Dataset =
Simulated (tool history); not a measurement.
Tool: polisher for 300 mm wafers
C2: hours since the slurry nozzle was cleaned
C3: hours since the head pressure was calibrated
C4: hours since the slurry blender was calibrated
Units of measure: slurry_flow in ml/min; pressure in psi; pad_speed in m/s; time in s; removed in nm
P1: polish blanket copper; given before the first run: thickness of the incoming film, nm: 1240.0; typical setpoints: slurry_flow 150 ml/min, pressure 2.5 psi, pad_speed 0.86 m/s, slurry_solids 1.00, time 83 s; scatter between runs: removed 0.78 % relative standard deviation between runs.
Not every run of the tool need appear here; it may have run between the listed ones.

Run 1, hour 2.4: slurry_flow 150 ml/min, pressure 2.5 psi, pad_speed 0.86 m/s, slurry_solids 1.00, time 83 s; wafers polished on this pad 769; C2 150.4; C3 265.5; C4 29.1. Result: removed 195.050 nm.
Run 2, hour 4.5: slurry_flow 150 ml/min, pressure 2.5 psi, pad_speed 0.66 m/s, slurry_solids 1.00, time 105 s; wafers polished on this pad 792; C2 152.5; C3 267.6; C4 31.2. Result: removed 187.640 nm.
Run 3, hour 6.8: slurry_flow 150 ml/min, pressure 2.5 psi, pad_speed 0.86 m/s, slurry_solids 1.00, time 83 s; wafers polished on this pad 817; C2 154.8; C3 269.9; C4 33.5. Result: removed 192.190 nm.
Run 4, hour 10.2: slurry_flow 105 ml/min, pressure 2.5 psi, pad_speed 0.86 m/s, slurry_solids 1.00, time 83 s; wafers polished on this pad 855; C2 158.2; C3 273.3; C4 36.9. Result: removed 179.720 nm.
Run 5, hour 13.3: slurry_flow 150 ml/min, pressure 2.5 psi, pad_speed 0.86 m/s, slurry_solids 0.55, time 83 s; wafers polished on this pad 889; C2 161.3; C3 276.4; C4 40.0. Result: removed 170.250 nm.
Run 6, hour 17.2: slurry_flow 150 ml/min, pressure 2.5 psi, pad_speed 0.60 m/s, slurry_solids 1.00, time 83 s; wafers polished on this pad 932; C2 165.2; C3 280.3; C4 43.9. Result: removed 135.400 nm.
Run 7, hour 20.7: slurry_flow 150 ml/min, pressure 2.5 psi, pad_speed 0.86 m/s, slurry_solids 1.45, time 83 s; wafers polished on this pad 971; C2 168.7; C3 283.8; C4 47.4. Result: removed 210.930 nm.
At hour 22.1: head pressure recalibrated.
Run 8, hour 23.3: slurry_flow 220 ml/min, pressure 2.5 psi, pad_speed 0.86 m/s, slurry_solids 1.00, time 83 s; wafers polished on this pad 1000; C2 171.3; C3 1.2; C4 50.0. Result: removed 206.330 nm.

Requirement =
Beginning with the first line above, could you copy every line exactly, up to and including the one with "Not every run"?

Exercise response =
Simulated (tool history); not a measurement.
Tool: polisher for 300 mm wafers
C2: hours since the slurry nozzle was cleaned
C3: hours since the head pressure was calibrated
C4: hours since the slurry blender was calibrated
Units of measure: slurry_flow in ml/min; pressure in psi; pad_speed in m/s; time in s; removed in nm
P1: polish blanket copper; given before the first run: thickness of the incoming film, nm: 1240.0; typical setpoints: slurry_flow 150 ml/min, pressure 2.5 psi, pad_speed 0.86 m/s, slurry_solids 1.00, time 83 s; scatter between runs: removed 0.78 % relative standard deviation between runs.
Not every run of the tool need appear here; it may have run between the listed ones.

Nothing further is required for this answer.